SOURCE DATA:
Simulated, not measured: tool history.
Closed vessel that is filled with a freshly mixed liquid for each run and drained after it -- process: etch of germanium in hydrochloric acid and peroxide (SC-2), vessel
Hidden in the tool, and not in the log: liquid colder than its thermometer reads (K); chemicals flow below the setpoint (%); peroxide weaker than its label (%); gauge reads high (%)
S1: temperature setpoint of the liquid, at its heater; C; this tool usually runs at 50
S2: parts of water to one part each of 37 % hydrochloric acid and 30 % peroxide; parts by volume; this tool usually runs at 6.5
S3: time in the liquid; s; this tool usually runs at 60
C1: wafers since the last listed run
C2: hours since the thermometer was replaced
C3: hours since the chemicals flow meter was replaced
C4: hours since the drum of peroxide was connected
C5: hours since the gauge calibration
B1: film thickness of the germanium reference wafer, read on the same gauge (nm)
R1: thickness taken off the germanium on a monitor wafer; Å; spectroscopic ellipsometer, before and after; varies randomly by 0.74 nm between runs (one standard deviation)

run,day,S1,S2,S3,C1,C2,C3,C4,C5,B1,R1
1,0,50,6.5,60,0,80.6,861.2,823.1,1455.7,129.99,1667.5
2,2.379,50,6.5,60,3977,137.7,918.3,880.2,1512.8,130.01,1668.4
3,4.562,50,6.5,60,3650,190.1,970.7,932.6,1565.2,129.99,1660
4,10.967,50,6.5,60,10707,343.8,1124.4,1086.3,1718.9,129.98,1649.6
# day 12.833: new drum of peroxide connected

BRIEF:
A verbatim repeat of all the entries above is the required answer.

RESPONSE AREA:
Simulated, not measured: tool history.
Closed vessel that is filled with a freshly mixed liquid for each run and drained after it -- process: etch of germanium in hydrochloric acid and peroxide (SC-2), vessel
Hidden in the tool, and not in the log: liquid colder than its thermometer reads (K); chemicals flow below the setpoint (%); peroxide weaker than its label (%); gauge reads high (%)
S1: temperature setpoint of the liquid, at its heater; C; this tool usually runs at 50
S2: parts of water to one part each of 37 % hydrochloric acid and 30 % peroxide; parts by volume; this tool usually runs at 6.5
S3: time in the liquid; s; this tool usually runs at 60
C1: wafers since the last listed run
C2: hours since the thermometer was replaced
C3: hours since the chemicals flow meter was replaced
C4: hours since the drum of peroxide was connected
C5: hours since the gauge calibration
B1: film thickness of the germanium reference wafer, read on the same gauge (nm)
R1: thickness taken off the germanium on a monitor wafer; Å; spectroscopic ellipsometer, before and after; varies randomly by 0.74 nm between runs (one standard deviation)

run,day,S1,S2,S3,C1,C2,C3,C4,C5,B1,R1
1,0,50,6.5,60,0,80.6,861.2,823.1,1455.7,129.99,1667.5
2,2.379,50,6.5,60,3977,137.7,918.3,880.2,1512.8,130.01,1668.4
3,4.562,50,6.5,60,3650,190.1,970.7,932.6,1565.2,129.99,1660
4,10.967,50,6.5,60,10707,343.8,1124.4,1086.3,1718.9,129.98,1649.6
# day 12.833: new drum of peroxide connected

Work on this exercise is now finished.